┄┄┄┄┄┄┄┄┄┄

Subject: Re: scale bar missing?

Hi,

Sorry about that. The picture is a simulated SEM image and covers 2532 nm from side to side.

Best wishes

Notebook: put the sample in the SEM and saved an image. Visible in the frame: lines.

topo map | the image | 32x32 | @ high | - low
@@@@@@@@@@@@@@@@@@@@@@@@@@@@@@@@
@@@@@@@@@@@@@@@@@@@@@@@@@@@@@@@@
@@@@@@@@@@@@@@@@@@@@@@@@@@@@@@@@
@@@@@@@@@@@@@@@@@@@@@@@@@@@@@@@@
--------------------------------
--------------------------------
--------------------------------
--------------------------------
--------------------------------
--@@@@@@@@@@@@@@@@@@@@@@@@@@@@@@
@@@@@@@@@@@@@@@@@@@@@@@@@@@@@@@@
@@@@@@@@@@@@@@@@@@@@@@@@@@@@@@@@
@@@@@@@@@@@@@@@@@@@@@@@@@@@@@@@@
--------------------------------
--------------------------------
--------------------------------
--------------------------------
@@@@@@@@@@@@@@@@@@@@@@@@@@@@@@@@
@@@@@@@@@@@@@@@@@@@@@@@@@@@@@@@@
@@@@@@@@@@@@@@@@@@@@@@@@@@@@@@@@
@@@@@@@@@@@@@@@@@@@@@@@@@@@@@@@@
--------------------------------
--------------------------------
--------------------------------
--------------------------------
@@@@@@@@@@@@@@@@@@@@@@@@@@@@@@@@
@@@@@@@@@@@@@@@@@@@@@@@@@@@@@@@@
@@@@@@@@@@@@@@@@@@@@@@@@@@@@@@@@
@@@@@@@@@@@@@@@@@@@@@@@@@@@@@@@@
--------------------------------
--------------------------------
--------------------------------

┄┄┄┄┄┄┄┄┄┄

Work task: Given the data above, transcribe exactly the lines from the one containing "Sorry about that." down to the one containing "topo map | the image | 32x32 | @ high | - low", and no others.

Task solution:
Sorry about that. The picture is a simulated SEM image and covers 2532 nm from side to side.

Best wishes

Notebook: put the sample in the SEM and saved an image. Visible in the frame: lines.

topo map | the image | 32x32 | @ high | - low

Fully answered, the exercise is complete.